_Brief:_ Word for word, retype the first line of the records and every following line through the one containing "Killed dies are".

_Data records:_
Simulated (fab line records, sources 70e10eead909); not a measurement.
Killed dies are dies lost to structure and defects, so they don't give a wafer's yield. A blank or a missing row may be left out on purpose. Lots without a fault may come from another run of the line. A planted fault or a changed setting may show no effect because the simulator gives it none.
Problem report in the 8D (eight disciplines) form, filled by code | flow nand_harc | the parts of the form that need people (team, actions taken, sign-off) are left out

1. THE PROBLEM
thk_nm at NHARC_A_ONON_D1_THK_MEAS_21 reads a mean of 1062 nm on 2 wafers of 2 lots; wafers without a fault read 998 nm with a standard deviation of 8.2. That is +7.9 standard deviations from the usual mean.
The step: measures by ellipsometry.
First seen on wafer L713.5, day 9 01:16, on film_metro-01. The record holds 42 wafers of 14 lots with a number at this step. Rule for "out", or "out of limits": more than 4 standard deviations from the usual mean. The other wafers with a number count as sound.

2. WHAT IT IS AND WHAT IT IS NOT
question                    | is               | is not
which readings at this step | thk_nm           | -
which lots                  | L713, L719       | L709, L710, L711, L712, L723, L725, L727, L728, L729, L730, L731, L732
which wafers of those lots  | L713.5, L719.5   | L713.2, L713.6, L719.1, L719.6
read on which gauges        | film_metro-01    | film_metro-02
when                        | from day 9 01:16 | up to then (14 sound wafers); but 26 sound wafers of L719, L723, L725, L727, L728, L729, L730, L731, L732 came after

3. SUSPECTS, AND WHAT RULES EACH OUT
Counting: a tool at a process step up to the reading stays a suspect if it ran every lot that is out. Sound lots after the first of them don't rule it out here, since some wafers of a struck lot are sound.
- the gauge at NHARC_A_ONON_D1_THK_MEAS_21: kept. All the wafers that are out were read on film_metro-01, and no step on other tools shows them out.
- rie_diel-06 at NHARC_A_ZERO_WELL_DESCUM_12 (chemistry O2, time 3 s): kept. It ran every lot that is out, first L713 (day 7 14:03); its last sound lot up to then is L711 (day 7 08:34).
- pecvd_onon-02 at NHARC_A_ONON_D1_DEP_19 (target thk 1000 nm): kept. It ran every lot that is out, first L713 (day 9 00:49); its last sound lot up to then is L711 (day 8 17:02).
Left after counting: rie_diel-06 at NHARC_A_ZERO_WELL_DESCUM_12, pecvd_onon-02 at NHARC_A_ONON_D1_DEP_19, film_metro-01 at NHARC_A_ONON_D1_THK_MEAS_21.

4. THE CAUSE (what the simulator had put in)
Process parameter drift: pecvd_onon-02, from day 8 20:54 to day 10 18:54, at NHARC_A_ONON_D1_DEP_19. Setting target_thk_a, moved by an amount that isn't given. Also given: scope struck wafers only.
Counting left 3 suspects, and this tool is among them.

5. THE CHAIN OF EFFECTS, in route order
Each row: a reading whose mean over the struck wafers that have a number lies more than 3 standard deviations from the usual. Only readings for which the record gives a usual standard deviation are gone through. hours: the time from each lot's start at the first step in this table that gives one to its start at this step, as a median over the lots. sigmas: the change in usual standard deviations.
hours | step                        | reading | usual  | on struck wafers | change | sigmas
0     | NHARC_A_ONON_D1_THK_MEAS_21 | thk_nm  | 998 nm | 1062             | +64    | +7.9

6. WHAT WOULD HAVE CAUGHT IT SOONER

_Solution:_
Simulated (fab line records, sources 70e10eead909); not a measurement.
Killed dies are dies lost to structure and defects, so they don't give a wafer's yield. A blank or a missing row may be left out on purpose. Lots without a fault may come from another run of the line. A planted fault or a changed setting may show no effect because the simulator gives it none.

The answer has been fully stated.